============================================================
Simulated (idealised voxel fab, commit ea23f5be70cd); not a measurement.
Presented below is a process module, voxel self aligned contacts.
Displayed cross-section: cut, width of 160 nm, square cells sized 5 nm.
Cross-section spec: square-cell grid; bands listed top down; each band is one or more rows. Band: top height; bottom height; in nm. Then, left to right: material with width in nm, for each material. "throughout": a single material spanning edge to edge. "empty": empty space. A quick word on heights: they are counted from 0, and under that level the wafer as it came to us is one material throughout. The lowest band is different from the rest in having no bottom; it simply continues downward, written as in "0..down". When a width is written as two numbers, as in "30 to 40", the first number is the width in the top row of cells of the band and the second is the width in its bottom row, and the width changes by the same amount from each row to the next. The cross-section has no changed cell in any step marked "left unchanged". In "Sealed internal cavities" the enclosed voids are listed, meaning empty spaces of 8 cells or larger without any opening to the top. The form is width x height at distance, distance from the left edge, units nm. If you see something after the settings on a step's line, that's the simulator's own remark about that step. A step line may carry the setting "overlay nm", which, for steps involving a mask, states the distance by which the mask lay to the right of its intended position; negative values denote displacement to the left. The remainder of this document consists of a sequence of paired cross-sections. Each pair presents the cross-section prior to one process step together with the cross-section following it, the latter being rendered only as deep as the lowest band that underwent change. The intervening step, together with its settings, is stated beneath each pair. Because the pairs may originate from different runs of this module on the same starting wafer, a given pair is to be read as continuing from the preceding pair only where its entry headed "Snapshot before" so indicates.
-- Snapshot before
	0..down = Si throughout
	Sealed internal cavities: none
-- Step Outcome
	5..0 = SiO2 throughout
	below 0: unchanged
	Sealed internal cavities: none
============================================================

TASK ITEM
Transcription of the listing must be exact and complete.

SOLUTION
Simulated (idealised voxel fab, commit ea23f5be70cd); not a measurement.
Presented below is a process module, voxel self aligned contacts.
Displayed cross-section: cut, width of 160 nm, square cells sized 5 nm.
Cross-section spec: square-cell grid; bands listed top down; each band is one or more rows. Band: top height; bottom height; in nm. Then, left to right: material with width in nm, for each material. "throughout": a single material spanning edge to edge. "empty": empty space. A quick word on heights: they are counted from 0, and under that level the wafer as it came to us is one material throughout. The lowest band is different from the rest in having no bottom; it simply continues downward, written as in "0..down". When a width is written as two numbers, as in "30 to 40", the first number is the width in the top row of cells of the band and the second is the width in its bottom row, and the width changes by the same amount from each row to the next. The cross-section has no changed cell in any step marked "left unchanged". In "Sealed internal cavities" the enclosed voids are listed, meaning empty spaces of 8 cells or larger without any opening to the top. The form is width x height at distance, distance from the left edge, units nm. If you see something after the settings on a step's line, that's the simulator's own remark about that step. A step line may carry the setting "overlay nm", which, for steps involving a mask, states the distance by which the mask lay to the right of its intended position; negative values denote displacement to the left. The remainder of this document consists of a sequence of paired cross-sections. Each pair presents the cross-section prior to one process step together with the cross-section following it, the latter being rendered only as deep as the lowest band that underwent change. The intervening step, together with its settings, is stated beneath each pair. Because the pairs may originate from different runs of this module on the same starting wafer, a given pair is to be read as continuing from the preceding pair only where its entry headed "Snapshot before" so indicates.
-- Snapshot before
	0..down = Si throughout
	Sealed internal cavities: none
-- Step Outcome
	5..0 = SiO2 throughout
	below 0: unchanged
	Sealed internal cavities: none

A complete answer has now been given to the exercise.